[[ Data listing, beginning ]]
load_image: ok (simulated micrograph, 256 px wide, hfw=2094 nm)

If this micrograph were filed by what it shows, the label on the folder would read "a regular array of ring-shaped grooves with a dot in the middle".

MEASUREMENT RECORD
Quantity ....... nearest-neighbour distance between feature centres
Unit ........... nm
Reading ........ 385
[[ Data listing, end ]]

# Work task:
Line by line, copy the records exactly.

# Problem solution:
load_image: ok (simulated micrograph, 256 px wide, hfw=2094 nm)

If this micrograph were filed by what it shows, the label on the folder would read "a regular array of ring-shaped grooves with a dot in the middle".

MEASUREMENT RECORD
Quantity ....... nearest-neighbour distance between feature centres
Unit ........... nm
Reading ........ 385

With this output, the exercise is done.